....
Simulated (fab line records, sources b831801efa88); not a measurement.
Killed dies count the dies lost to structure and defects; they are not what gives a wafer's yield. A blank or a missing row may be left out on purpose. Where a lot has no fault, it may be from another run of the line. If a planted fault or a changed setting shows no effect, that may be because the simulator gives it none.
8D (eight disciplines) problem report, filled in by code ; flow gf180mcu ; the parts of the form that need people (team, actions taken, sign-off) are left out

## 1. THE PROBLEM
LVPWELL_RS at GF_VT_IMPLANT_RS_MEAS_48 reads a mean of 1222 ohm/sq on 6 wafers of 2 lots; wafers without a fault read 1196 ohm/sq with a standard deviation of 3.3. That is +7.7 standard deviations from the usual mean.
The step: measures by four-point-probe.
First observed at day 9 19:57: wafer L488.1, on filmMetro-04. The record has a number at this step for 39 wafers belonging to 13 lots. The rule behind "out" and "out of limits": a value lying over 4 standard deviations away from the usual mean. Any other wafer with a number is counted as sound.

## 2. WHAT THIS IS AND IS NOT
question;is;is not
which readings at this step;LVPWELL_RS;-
....

*Assigned task*:
Return the listing above verbatim.

*Written reply*:
Simulated (fab line records, sources b831801efa88); not a measurement.
Killed dies count the dies lost to structure and defects; they are not what gives a wafer's yield. A blank or a missing row may be left out on purpose. Where a lot has no fault, it may be from another run of the line. If a planted fault or a changed setting shows no effect, that may be because the simulator gives it none.
8D (eight disciplines) problem report, filled in by code ; flow gf180mcu ; the parts of the form that need people (team, actions taken, sign-off) are left out

## 1. THE PROBLEM
LVPWELL_RS at GF_VT_IMPLANT_RS_MEAS_48 reads a mean of 1222 ohm/sq on 6 wafers of 2 lots; wafers without a fault read 1196 ohm/sq with a standard deviation of 3.3. That is +7.7 standard deviations from the usual mean.
The step: measures by four-point-probe.
First observed at day 9 19:57: wafer L488.1, on filmMetro-04. The record has a number at this step for 39 wafers belonging to 13 lots. The rule behind "out" and "out of limits": a value lying over 4 standard deviations away from the usual mean. Any other wafer with a number is counted as sound.

## 2. WHAT THIS IS AND IS NOT
question;is;is not
which readings at this step;LVPWELL_RS;-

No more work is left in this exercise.